□ □ □
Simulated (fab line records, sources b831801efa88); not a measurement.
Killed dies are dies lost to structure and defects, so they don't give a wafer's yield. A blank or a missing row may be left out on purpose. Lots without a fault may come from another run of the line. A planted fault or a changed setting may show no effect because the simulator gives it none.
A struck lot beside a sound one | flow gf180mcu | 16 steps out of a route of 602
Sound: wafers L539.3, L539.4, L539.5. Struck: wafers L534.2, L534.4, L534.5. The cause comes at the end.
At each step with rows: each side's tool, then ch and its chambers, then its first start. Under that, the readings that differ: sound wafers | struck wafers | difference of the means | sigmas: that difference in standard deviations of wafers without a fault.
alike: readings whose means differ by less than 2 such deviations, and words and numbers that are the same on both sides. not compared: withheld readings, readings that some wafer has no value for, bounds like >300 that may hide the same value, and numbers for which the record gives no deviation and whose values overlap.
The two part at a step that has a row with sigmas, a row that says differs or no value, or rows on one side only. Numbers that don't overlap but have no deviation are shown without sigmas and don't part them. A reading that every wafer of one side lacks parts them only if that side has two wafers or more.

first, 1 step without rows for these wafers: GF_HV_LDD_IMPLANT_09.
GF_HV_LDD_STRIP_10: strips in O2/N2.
□ □ □

_Assignment_
For the lines above, output exactly those from the line containing "Sound: wafers L539.3, L539.4, L539.5." through the line containing "alike: readings whose", and skip the others.

_Written reply_
Sound: wafers L539.3, L539.4, L539.5. Struck: wafers L534.2, L534.4, L534.5. The cause comes at the end.
At each step with rows: each side's tool, then ch and its chambers, then its first start. Under that, the readings that differ: sound wafers | struck wafers | difference of the means | sigmas: that difference in standard deviations of wafers without a fault.
alike: readings whose means differ by less than 2 such deviations, and words and numbers that are the same on both sides. not compared: withheld readings, readings that some wafer has no value for, bounds like >300 that may hide the same value, and numbers for which the record gives no deviation and whose values overlap.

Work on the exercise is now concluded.